* _PROVIDED RECORDS_:
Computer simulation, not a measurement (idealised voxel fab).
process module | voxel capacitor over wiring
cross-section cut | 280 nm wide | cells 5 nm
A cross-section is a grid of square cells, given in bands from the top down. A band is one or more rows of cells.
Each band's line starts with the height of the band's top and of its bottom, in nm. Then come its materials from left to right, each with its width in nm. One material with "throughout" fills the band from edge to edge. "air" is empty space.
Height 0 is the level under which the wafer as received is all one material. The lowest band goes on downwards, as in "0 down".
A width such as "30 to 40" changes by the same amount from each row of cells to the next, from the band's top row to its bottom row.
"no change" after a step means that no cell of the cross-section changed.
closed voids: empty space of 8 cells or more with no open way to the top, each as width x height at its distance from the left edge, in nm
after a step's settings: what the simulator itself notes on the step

* _TASK ITEM_: Return the data in full, exactly as it appears above.

* _REPLY_:
Computer simulation, not a measurement (idealised voxel fab).
process module | voxel capacitor over wiring
cross-section cut | 280 nm wide | cells 5 nm
A cross-section is a grid of square cells, given in bands from the top down. A band is one or more rows of cells.
Each band's line starts with the height of the band's top and of its bottom, in nm. Then come its materials from left to right, each with its width in nm. One material with "throughout" fills the band from edge to edge. "air" is empty space.
Height 0 is the level under which the wafer as received is all one material. The lowest band goes on downwards, as in "0 down".
A width such as "30 to 40" changes by the same amount from each row of cells to the next, from the band's top row to its bottom row.
"no change" after a step means that no cell of the cross-section changed.
closed voids: empty space of 8 cells or more with no open way to the top, each as width x height at its distance from the left edge, in nm
after a step's settings: what the simulator itself notes on the step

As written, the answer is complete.